Work order:
The records that appear below are to be restated word for word.

Entries provided:
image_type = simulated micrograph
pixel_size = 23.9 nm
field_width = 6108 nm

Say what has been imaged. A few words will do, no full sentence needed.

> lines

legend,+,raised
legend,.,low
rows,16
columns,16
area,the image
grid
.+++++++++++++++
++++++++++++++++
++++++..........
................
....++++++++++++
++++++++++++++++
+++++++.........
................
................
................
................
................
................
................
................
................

Response area:
image_type = simulated micrograph
pixel_size = 23.9 nm
field_width = 6108 nm

Say what has been imaged. A few words will do, no full sentence needed.

> lines

legend,+,raised
legend,.,low
rows,16
columns,16
area,the image
grid
.+++++++++++++++
++++++++++++++++
++++++..........
................
....++++++++++++
++++++++++++++++
+++++++.........
................
................
................
................
................
................
................
................
................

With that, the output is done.